Study material
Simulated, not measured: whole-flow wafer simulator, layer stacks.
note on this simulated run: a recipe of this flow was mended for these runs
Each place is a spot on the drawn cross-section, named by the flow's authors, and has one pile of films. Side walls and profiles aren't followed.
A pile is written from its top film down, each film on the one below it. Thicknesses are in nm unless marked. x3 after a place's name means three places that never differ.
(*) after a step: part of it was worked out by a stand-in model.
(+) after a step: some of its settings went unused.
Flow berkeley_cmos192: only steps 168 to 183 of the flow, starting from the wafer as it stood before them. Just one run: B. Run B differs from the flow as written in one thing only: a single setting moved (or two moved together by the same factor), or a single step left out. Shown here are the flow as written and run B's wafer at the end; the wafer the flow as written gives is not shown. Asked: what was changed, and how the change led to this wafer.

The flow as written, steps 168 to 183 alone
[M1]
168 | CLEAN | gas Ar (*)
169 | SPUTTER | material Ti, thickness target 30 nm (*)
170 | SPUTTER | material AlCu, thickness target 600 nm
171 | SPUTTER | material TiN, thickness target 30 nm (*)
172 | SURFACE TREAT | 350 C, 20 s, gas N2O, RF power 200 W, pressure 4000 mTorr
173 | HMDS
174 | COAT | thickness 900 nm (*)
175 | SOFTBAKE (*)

Work request
Please restate the preceding entries word for word.

Problem solution
Simulated, not measured: whole-flow wafer simulator, layer stacks.
note on this simulated run: a recipe of this flow was mended for these runs
Each place is a spot on the drawn cross-section, named by the flow's authors, and has one pile of films. Side walls and profiles aren't followed.
A pile is written from its top film down, each film on the one below it. Thicknesses are in nm unless marked. x3 after a place's name means three places that never differ.
(*) after a step: part of it was worked out by a stand-in model.
(+) after a step: some of its settings went unused.
Flow berkeley_cmos192: only steps 168 to 183 of the flow, starting from the wafer as it stood before them. Just one run: B. Run B differs from the flow as written in one thing only: a single setting moved (or two moved together by the same factor), or a single step left out. Shown here are the flow as written and run B's wafer at the end; the wafer the flow as written gives is not shown. Asked: what was changed, and how the change led to this wafer.

The flow as written, steps 168 to 183 alone
[M1]
168 | CLEAN | gas Ar (*)
169 | SPUTTER | material Ti, thickness target 30 nm (*)
170 | SPUTTER | material AlCu, thickness target 600 nm
171 | SPUTTER | material TiN, thickness target 30 nm (*)
172 | SURFACE TREAT | 350 C, 20 s, gas N2O, RF power 200 W, pressure 4000 mTorr
173 | HMDS
174 | COAT | thickness 900 nm (*)
175 | SOFTBAKE (*)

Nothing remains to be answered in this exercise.